**Dataset content**
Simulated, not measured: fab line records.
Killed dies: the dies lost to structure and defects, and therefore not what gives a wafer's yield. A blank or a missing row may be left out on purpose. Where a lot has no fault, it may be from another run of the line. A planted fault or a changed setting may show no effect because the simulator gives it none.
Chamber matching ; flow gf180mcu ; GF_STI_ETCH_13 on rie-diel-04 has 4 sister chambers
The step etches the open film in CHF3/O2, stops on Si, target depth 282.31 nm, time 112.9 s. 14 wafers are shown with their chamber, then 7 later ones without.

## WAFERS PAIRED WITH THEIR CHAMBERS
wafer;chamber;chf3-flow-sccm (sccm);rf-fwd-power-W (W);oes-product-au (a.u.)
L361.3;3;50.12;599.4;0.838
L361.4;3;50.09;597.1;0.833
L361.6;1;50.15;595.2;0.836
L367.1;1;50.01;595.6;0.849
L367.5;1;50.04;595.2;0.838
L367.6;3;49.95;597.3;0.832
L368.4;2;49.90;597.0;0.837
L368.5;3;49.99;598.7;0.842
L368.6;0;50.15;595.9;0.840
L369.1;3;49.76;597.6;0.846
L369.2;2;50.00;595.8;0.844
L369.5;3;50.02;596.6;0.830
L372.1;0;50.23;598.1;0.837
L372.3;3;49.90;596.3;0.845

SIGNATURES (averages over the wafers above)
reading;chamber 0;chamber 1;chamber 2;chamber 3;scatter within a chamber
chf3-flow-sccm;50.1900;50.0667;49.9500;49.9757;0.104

**Required action**
Copy every line above once more, precisely as it reads.

**Response**
Simulated, not measured: fab line records.
Killed dies: the dies lost to structure and defects, and therefore not what gives a wafer's yield. A blank or a missing row may be left out on purpose. Where a lot has no fault, it may be from another run of the line. A planted fault or a changed setting may show no effect because the simulator gives it none.
Chamber matching ; flow gf180mcu ; GF_STI_ETCH_13 on rie-diel-04 has 4 sister chambers
The step etches the open film in CHF3/O2, stops on Si, target depth 282.31 nm, time 112.9 s. 14 wafers are shown with their chamber, then 7 later ones without.

## WAFERS PAIRED WITH THEIR CHAMBERS
wafer;chamber;chf3-flow-sccm (sccm);rf-fwd-power-W (W);oes-product-au (a.u.)
L361.3;3;50.12;599.4;0.838
L361.4;3;50.09;597.1;0.833
L361.6;1;50.15;595.2;0.836
L367.1;1;50.01;595.6;0.849
L367.5;1;50.04;595.2;0.838
L367.6;3;49.95;597.3;0.832
L368.4;2;49.90;597.0;0.837
L368.5;3;49.99;598.7;0.842
L368.6;0;50.15;595.9;0.840
L369.1;3;49.76;597.6;0.846
L369.2;2;50.00;595.8;0.844
L369.5;3;50.02;596.6;0.830
L372.1;0;50.23;598.1;0.837
L372.3;3;49.90;596.3;0.845

SIGNATURES (averages over the wafers above)
reading;chamber 0;chamber 1;chamber 2;chamber 3;scatter within a chamber
chf3-flow-sccm;50.1900;50.0667;49.9500;49.9757;0.104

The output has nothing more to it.